*** Opening of Records provided ***
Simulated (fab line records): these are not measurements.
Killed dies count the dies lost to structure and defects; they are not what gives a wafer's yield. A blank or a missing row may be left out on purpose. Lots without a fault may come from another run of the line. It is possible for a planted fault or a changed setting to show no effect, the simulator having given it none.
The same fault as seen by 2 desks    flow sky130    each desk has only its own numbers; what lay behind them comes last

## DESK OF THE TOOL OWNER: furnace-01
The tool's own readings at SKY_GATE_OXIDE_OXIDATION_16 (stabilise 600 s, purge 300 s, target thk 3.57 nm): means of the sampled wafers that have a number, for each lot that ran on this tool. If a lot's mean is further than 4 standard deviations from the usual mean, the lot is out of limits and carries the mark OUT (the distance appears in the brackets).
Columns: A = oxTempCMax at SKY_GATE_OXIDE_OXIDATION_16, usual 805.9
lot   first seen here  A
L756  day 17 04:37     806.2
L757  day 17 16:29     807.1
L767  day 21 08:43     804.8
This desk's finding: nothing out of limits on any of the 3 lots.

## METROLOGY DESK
*** Close of Records provided ***

Action item –
All of the data above needs to be written out exactly.

Exercise output –
Simulated (fab line records): these are not measurements.
Killed dies count the dies lost to structure and defects; they are not what gives a wafer's yield. A blank or a missing row may be left out on purpose. Lots without a fault may come from another run of the line. It is possible for a planted fault or a changed setting to show no effect, the simulator having given it none.
The same fault as seen by 2 desks    flow sky130    each desk has only its own numbers; what lay behind them comes last

## DESK OF THE TOOL OWNER: furnace-01
The tool's own readings at SKY_GATE_OXIDE_OXIDATION_16 (stabilise 600 s, purge 300 s, target thk 3.57 nm): means of the sampled wafers that have a number, for each lot that ran on this tool. If a lot's mean is further than 4 standard deviations from the usual mean, the lot is out of limits and carries the mark OUT (the distance appears in the brackets).
Columns: A = oxTempCMax at SKY_GATE_OXIDE_OXIDATION_16, usual 805.9
lot   first seen here  A
L756  day 17 04:37     806.2
L757  day 17 16:29     807.1
L767  day 21 08:43     804.8
This desk's finding: nothing out of limits on any of the 3 lots.

## METROLOGY DESK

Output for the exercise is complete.